> **Work task**:
Below you will find a set of lines. Repeat them all exactly.

> **Data extracts**:
+++

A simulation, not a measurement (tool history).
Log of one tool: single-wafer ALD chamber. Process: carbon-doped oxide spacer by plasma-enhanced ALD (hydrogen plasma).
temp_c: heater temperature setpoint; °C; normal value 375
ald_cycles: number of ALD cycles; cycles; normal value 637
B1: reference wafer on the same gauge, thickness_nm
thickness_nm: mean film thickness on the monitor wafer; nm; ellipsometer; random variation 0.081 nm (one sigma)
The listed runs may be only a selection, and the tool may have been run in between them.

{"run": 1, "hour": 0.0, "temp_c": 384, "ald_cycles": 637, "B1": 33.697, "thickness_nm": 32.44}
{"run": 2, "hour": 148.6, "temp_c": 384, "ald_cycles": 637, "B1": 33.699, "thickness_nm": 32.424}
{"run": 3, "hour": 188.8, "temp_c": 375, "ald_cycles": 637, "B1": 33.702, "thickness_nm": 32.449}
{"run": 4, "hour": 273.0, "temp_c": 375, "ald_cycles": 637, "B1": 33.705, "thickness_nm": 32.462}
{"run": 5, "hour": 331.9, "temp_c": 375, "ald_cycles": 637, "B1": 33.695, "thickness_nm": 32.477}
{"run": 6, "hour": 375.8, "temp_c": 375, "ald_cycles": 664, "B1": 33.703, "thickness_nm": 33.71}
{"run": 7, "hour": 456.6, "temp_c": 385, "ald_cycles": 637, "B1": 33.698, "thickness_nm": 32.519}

+++

> **Worked solution**:
A simulation, not a measurement (tool history).
Log of one tool: single-wafer ALD chamber. Process: carbon-doped oxide spacer by plasma-enhanced ALD (hydrogen plasma).
temp_c: heater temperature setpoint; °C; normal value 375
ald_cycles: number of ALD cycles; cycles; normal value 637
B1: reference wafer on the same gauge, thickness_nm
thickness_nm: mean film thickness on the monitor wafer; nm; ellipsometer; random variation 0.081 nm (one sigma)
The listed runs may be only a selection, and the tool may have been run in between them.

{"run": 1, "hour": 0.0, "temp_c": 384, "ald_cycles": 637, "B1": 33.697, "thickness_nm": 32.44}
{"run": 2, "hour": 148.6, "temp_c": 384, "ald_cycles": 637, "B1": 33.699, "thickness_nm": 32.424}
{"run": 3, "hour": 188.8, "temp_c": 375, "ald_cycles": 637, "B1": 33.702, "thickness_nm": 32.449}
{"run": 4, "hour": 273.0, "temp_c": 375, "ald_cycles": 637, "B1": 33.705, "thickness_nm": 32.462}
{"run": 5, "hour": 331.9, "temp_c": 375, "ald_cycles": 637, "B1": 33.695, "thickness_nm": 32.477}
{"run": 6, "hour": 375.8, "temp_c": 375, "ald_cycles": 664, "B1": 33.703, "thickness_nm": 33.71}
{"run": 7, "hour": 456.6, "temp_c": 385, "ald_cycles": 637, "B1": 33.698, "thickness_nm": 32.519}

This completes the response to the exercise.